_ENTRIES SUPPLIED_
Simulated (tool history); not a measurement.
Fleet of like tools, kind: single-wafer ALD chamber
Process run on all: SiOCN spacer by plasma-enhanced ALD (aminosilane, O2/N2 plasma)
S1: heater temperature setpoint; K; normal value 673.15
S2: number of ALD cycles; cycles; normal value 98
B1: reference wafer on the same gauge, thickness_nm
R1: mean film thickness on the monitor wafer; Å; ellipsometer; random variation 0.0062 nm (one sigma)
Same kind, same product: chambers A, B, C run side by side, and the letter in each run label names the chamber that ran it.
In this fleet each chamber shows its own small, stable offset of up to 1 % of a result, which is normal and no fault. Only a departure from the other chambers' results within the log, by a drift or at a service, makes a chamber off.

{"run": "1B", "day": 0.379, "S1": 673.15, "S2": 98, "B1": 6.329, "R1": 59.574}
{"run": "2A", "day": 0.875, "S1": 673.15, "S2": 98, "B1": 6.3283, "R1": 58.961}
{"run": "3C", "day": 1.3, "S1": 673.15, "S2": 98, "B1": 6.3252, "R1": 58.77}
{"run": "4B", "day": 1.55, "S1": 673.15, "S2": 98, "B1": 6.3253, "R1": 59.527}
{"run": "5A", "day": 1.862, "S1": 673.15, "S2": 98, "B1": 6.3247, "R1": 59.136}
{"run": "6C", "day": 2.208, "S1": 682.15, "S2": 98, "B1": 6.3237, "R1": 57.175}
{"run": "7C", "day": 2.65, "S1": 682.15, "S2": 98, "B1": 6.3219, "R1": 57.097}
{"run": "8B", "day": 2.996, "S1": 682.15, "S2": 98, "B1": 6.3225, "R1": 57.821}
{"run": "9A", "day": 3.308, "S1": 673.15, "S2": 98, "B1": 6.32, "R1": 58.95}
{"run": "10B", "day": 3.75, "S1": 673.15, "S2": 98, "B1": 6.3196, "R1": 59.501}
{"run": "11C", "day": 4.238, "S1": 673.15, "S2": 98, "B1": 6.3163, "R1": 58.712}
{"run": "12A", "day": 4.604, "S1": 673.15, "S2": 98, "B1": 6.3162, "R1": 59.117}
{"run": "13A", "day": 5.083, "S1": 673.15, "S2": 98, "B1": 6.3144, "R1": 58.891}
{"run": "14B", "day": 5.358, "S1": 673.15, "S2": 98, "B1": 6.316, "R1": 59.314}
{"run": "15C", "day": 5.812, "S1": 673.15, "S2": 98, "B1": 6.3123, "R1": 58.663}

_WORK ITEM_
In the listing above, find the line containing "R1: mean film" and the line containing "Same kind, same". Output them and every line between, exactly, and nothing else.

_EXERCISE RESPONSE_
R1: mean film thickness on the monitor wafer; Å; ellipsometer; random variation 0.0062 nm (one sigma)
Same kind, same product: chambers A, B, C run side by side, and the letter in each run label names the chamber that ran it.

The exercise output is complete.